:: Data for review ::
- - - - - - -

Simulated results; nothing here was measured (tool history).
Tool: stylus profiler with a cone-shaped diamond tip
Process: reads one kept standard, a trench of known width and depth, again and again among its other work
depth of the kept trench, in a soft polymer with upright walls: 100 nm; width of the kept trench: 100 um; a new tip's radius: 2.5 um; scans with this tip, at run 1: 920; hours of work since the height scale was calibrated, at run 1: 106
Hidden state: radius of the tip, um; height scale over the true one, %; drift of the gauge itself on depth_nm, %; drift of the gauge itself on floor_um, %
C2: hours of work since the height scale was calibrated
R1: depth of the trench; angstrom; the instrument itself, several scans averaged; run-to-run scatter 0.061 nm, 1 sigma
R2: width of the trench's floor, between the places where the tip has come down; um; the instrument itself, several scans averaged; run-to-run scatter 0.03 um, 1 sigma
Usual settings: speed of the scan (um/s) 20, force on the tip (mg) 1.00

- - - - - - -

:: Assigned task ::
Each line above is to be repeated exactly.

:: Written solution ::
Simulated results; nothing here was measured (tool history).
Tool: stylus profiler with a cone-shaped diamond tip
Process: reads one kept standard, a trench of known width and depth, again and again among its other work
depth of the kept trench, in a soft polymer with upright walls: 100 nm; width of the kept trench: 100 um; a new tip's radius: 2.5 um; scans with this tip, at run 1: 920; hours of work since the height scale was calibrated, at run 1: 106
Hidden state: radius of the tip, um; height scale over the true one, %; drift of the gauge itself on depth_nm, %; drift of the gauge itself on floor_um, %
C2: hours of work since the height scale was calibrated
R1: depth of the trench; angstrom; the instrument itself, several scans averaged; run-to-run scatter 0.061 nm, 1 sigma
R2: width of the trench's floor, between the places where the tip has come down; um; the instrument itself, several scans averaged; run-to-run scatter 0.03 um, 1 sigma
Usual settings: speed of the scan (um/s) 20, force on the tip (mg) 1.00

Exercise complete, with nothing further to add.